## Requirement
Please copy out the entries until you have copied the line that contains "The critical dimension", beginning with the first line.

★ ★ ★

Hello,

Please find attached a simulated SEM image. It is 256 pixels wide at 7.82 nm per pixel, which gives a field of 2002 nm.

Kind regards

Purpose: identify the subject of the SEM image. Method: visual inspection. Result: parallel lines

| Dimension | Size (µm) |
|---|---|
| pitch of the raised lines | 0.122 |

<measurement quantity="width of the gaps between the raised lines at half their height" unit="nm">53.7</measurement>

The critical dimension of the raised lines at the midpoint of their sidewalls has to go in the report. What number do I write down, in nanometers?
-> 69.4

★ ★ ★

## Written reply
Hello,

Please find attached a simulated SEM image. It is 256 pixels wide at 7.82 nm per pixel, which gives a field of 2002 nm.

Kind regards

Purpose: identify the subject of the SEM image. Method: visual inspection. Result: parallel lines

| Dimension | Size (µm) |
|---|---|
| pitch of the raised lines | 0.122 |

<measurement quantity="width of the gaps between the raised lines at half their height" unit="nm">53.7</measurement>

The critical dimension of the raised lines at the midpoint of their sidewalls has to go in the report. What number do I write down, in nanometers?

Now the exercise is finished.